*Work item*
Give back the full data, retyped precisely.

*Supplied information*
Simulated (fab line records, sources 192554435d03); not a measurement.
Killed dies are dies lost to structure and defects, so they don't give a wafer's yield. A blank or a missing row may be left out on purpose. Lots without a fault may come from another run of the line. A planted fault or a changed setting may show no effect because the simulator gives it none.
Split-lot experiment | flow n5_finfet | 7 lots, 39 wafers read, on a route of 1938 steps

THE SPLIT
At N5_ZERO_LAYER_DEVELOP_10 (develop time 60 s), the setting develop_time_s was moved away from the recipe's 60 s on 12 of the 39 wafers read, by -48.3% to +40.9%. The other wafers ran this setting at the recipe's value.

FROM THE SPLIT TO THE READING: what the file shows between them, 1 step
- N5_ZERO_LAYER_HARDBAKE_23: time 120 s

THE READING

*Result*
Simulated (fab line records, sources 192554435d03); not a measurement.
Killed dies are dies lost to structure and defects, so they don't give a wafer's yield. A blank or a missing row may be left out on purpose. Lots without a fault may come from another run of the line. A planted fault or a changed setting may show no effect because the simulator gives it none.
Split-lot experiment | flow n5_finfet | 7 lots, 39 wafers read, on a route of 1938 steps

THE SPLIT
At N5_ZERO_LAYER_DEVELOP_10 (develop time 60 s), the setting develop_time_s was moved away from the recipe's 60 s on 12 of the 39 wafers read, by -48.3% to +40.9%. The other wafers ran this setting at the recipe's value.

FROM THE SPLIT TO THE READING: what the file shows between them, 1 step
- N5_ZERO_LAYER_HARDBAKE_23: time 120 s

THE READING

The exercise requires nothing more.